== Segment start ==

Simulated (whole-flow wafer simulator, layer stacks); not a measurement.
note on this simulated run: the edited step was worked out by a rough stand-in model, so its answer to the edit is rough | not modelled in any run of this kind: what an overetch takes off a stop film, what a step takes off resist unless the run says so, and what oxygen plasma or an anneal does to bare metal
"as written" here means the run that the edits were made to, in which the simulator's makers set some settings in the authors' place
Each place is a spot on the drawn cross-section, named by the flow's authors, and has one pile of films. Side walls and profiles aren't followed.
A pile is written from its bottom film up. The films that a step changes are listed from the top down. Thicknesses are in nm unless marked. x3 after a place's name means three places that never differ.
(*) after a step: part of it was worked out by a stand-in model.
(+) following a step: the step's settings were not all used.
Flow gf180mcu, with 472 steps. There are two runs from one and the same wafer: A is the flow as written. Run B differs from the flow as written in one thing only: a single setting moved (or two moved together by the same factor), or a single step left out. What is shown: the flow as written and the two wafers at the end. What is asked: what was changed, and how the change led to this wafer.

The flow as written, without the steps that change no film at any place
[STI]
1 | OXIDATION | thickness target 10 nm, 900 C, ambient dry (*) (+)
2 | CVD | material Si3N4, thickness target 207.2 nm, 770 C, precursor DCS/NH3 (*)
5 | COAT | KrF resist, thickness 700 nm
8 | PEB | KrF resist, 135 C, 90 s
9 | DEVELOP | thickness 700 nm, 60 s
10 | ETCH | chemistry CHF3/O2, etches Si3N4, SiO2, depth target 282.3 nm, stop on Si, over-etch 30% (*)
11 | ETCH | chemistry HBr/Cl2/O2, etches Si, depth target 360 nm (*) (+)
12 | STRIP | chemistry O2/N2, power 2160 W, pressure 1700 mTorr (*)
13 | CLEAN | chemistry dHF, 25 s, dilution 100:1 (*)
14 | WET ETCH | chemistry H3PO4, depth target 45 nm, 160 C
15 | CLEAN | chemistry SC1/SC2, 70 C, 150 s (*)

== Segment end ==

• Work instruction
Only an exact copy of the lines from the beginning of the listing through the line with "14 | WET ETCH", both included, belongs in the answer.

• Expected answer
Simulated (whole-flow wafer simulator, layer stacks); not a measurement.
note on this simulated run: the edited step was worked out by a rough stand-in model, so its answer to the edit is rough | not modelled in any run of this kind: what an overetch takes off a stop film, what a step takes off resist unless the run says so, and what oxygen plasma or an anneal does to bare metal
"as written" here means the run that the edits were made to, in which the simulator's makers set some settings in the authors' place
Each place is a spot on the drawn cross-section, named by the flow's authors, and has one pile of films. Side walls and profiles aren't followed.
A pile is written from its bottom film up. The films that a step changes are listed from the top down. Thicknesses are in nm unless marked. x3 after a place's name means three places that never differ.
(*) after a step: part of it was worked out by a stand-in model.
(+) following a step: the step's settings were not all used.
Flow gf180mcu, with 472 steps. There are two runs from one and the same wafer: A is the flow as written. Run B differs from the flow as written in one thing only: a single setting moved (or two moved together by the same factor), or a single step left out. What is shown: the flow as written and the two wafers at the end. What is asked: what was changed, and how the change led to this wafer.

The flow as written, without the steps that change no film at any place
[STI]
1 | OXIDATION | thickness target 10 nm, 900 C, ambient dry (*) (+)
2 | CVD | material Si3N4, thickness target 207.2 nm, 770 C, precursor DCS/NH3 (*)
5 | COAT | KrF resist, thickness 700 nm
8 | PEB | KrF resist, 135 C, 90 s
9 | DEVELOP | thickness 700 nm, 60 s
10 | ETCH | chemistry CHF3/O2, etches Si3N4, SiO2, depth target 282.3 nm, stop on Si, over-etch 30% (*)
11 | ETCH | chemistry HBr/Cl2/O2, etches Si, depth target 360 nm (*) (+)
12 | STRIP | chemistry O2/N2, power 2160 W, pressure 1700 mTorr (*)
13 | CLEAN | chemistry dHF, 25 s, dilution 100:1 (*)
14 | WET ETCH | chemistry H3PO4, depth target 45 nm, 160 C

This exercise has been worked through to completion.